=== Extracted entries ===
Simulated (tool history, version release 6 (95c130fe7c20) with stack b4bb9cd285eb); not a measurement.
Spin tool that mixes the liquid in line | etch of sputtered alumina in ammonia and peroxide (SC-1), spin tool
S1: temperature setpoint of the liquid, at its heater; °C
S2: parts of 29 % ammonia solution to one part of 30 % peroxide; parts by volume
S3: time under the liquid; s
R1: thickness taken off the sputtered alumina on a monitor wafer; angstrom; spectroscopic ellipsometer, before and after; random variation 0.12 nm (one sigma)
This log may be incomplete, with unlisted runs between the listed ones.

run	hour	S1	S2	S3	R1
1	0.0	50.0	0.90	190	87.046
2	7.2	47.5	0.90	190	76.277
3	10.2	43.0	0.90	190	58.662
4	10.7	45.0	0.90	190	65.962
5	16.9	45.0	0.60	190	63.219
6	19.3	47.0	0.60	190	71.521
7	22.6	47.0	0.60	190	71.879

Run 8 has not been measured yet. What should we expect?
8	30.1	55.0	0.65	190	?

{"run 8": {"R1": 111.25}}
===

Action item: Once you reach the line with "S2: parts of" in the data above, copy it and every line after it exactly, up to and including the line with "R1: thickness taken".

Exercise solution:
S2: parts of 29 % ammonia solution to one part of 30 % peroxide; parts by volume
S3: time under the liquid; s
R1: thickness taken off the sputtered alumina on a monitor wafer; angstrom; spectroscopic ellipsometer, before and after; random variation 0.12 nm (one sigma)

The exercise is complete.